__Record excerpts__:
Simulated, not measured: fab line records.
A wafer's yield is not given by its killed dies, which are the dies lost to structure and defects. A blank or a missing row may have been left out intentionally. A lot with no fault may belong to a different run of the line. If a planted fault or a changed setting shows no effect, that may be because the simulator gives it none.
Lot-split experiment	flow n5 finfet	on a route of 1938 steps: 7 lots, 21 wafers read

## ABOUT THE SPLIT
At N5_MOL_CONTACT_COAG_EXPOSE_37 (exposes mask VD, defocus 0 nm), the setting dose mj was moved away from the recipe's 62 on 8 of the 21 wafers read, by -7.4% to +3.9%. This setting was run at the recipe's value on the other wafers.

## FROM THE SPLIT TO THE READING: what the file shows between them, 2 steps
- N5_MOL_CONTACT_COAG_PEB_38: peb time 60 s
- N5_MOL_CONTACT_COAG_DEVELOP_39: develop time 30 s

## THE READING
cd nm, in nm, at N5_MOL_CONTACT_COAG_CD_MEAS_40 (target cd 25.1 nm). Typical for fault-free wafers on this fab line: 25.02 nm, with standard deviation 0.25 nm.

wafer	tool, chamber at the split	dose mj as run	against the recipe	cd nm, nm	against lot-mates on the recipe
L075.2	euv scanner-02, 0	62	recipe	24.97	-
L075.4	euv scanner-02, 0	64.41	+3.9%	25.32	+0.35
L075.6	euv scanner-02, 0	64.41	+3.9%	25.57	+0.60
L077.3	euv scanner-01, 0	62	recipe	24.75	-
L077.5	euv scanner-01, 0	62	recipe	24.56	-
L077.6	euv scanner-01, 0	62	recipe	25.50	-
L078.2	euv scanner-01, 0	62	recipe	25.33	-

__Exercise__: Exact copies of every record above are required.

__Exercise solution__:
Simulated, not measured: fab line records.
A wafer's yield is not given by its killed dies, which are the dies lost to structure and defects. A blank or a missing row may have been left out intentionally. A lot with no fault may belong to a different run of the line. If a planted fault or a changed setting shows no effect, that may be because the simulator gives it none.
Lot-split experiment	flow n5 finfet	on a route of 1938 steps: 7 lots, 21 wafers read

## ABOUT THE SPLIT
At N5_MOL_CONTACT_COAG_EXPOSE_37 (exposes mask VD, defocus 0 nm), the setting dose mj was moved away from the recipe's 62 on 8 of the 21 wafers read, by -7.4% to +3.9%. This setting was run at the recipe's value on the other wafers.

## FROM THE SPLIT TO THE READING: what the file shows between them, 2 steps
- N5_MOL_CONTACT_COAG_PEB_38: peb time 60 s
- N5_MOL_CONTACT_COAG_DEVELOP_39: develop time 30 s

## THE READING
cd nm, in nm, at N5_MOL_CONTACT_COAG_CD_MEAS_40 (target cd 25.1 nm). Typical for fault-free wafers on this fab line: 25.02 nm, with standard deviation 0.25 nm.

wafer	tool, chamber at the split	dose mj as run	against the recipe	cd nm, nm	against lot-mates on the recipe
L075.2	euv scanner-02, 0	62	recipe	24.97	-
L075.4	euv scanner-02, 0	64.41	+3.9%	25.32	+0.35
L075.6	euv scanner-02, 0	64.41	+3.9%	25.57	+0.60
L077.3	euv scanner-01, 0	62	recipe	24.75	-
L077.5	euv scanner-01, 0	62	recipe	24.56	-
L077.6	euv scanner-01, 0	62	recipe	25.50	-
L078.2	euv scanner-01, 0	62	recipe	25.33	-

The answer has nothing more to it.